=== DATASET ENTRIES ===
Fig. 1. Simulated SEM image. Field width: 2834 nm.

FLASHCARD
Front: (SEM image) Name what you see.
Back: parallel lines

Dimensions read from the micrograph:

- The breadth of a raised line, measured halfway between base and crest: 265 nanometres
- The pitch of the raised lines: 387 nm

=== ASSIGNED TASK ===
Would you write down every record again, exactly?

=== RESULT ===
Fig. 1. Simulated SEM image. Field width: 2834 nm.

FLASHCARD
Front: (SEM image) Name what you see.
Back: parallel lines

Dimensions read from the micrograph:

- The breadth of a raised line, measured halfway between base and crest: 265 nanometres
- The pitch of the raised lines: 387 nm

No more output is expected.